> **ACTION ITEM**: In the records below, the line with "P1: via etch" opens the range and the line with "P4: pattern etch" closes it; print that range exactly and nothing else.

** Opening STORED DATA block **
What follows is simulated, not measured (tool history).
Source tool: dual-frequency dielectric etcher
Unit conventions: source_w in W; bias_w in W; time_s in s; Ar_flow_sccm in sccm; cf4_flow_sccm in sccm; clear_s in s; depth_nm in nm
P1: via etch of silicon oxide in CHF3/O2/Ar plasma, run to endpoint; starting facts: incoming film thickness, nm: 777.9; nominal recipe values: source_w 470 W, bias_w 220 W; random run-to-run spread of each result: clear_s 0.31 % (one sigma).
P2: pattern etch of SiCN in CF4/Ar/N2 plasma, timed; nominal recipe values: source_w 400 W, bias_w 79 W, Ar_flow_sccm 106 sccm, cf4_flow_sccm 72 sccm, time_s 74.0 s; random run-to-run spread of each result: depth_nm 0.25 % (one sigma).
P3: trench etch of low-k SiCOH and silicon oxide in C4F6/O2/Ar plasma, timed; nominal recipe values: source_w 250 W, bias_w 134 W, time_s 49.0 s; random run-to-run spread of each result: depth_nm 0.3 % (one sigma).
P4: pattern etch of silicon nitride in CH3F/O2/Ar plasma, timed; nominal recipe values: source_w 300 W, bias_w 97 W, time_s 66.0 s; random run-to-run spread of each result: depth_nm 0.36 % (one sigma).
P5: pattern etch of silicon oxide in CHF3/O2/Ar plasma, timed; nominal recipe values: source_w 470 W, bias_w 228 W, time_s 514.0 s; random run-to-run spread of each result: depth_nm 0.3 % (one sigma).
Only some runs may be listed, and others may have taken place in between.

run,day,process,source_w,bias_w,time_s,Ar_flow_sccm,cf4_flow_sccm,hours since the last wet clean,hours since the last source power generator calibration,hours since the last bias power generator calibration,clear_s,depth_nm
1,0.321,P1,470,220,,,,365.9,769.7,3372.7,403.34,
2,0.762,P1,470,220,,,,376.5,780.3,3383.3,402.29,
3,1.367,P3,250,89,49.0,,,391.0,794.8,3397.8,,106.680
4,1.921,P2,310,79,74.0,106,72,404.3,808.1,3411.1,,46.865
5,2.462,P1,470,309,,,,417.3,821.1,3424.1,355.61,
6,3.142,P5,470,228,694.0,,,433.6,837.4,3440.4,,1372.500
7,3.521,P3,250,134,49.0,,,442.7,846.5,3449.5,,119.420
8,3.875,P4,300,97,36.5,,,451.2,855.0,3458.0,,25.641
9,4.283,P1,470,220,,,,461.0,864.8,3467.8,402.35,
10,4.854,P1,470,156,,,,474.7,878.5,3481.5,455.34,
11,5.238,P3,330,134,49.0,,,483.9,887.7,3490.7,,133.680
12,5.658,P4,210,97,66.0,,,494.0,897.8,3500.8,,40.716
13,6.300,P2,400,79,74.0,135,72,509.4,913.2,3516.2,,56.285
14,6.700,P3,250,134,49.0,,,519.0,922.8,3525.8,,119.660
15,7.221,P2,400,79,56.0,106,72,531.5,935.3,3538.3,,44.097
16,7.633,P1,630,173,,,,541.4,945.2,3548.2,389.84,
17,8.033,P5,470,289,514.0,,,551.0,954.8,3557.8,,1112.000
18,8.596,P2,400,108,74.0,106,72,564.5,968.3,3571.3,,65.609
** Closing STORED DATA block **

> **ANSWER SPACE**:
P1: via etch of silicon oxide in CHF3/O2/Ar plasma, run to endpoint; starting facts: incoming film thickness, nm: 777.9; nominal recipe values: source_w 470 W, bias_w 220 W; random run-to-run spread of each result: clear_s 0.31 % (one sigma).
P2: pattern etch of SiCN in CF4/Ar/N2 plasma, timed; nominal recipe values: source_w 400 W, bias_w 79 W, Ar_flow_sccm 106 sccm, cf4_flow_sccm 72 sccm, time_s 74.0 s; random run-to-run spread of each result: depth_nm 0.25 % (one sigma).
P3: trench etch of low-k SiCOH and silicon oxide in C4F6/O2/Ar plasma, timed; nominal recipe values: source_w 250 W, bias_w 134 W, time_s 49.0 s; random run-to-run spread of each result: depth_nm 0.3 % (one sigma).
P4: pattern etch of silicon nitride in CH3F/O2/Ar plasma, timed; nominal recipe values: source_w 300 W, bias_w 97 W, time_s 66.0 s; random run-to-run spread of each result: depth_nm 0.36 % (one sigma).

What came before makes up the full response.